::: Data excerpts :::

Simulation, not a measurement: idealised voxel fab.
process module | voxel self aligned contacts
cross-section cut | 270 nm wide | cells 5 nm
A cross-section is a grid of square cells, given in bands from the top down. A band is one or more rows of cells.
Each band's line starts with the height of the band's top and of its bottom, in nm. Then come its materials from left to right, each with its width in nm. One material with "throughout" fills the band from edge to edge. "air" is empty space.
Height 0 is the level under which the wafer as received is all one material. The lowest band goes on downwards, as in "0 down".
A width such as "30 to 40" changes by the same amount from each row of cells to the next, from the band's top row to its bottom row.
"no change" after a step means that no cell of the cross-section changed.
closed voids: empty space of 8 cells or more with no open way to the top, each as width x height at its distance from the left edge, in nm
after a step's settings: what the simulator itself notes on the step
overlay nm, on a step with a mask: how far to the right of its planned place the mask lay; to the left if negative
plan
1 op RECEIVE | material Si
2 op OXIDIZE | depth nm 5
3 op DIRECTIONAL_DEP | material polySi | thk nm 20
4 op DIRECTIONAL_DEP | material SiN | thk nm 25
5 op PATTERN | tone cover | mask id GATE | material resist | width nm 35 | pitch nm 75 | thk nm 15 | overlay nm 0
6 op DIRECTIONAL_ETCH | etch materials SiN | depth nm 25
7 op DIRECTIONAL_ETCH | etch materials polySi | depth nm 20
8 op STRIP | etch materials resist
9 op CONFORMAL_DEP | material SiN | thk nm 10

:::

■ **Required action**
Lines from the top of the data above through the line containing "Each band's line" must be repeated exactly. All other lines stay out.

■ **Response area**
Simulation, not a measurement: idealised voxel fab.
process module | voxel self aligned contacts
cross-section cut | 270 nm wide | cells 5 nm
A cross-section is a grid of square cells, given in bands from the top down. A band is one or more rows of cells.
Each band's line starts with the height of the band's top and of its bottom, in nm. Then come its materials from left to right, each with its width in nm. One material with "throughout" fills the band from edge to edge. "air" is empty space.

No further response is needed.